»»
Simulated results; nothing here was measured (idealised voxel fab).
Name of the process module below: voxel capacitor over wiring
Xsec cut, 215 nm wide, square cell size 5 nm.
««

**REQUIREMENT**.
Transcribe the material above. Change nothing in it.

**WRITTEN ANSWER**.
Simulated results; nothing here was measured (idealised voxel fab).
Name of the process module below: voxel capacitor over wiring
Xsec cut, 215 nm wide, square cell size 5 nm.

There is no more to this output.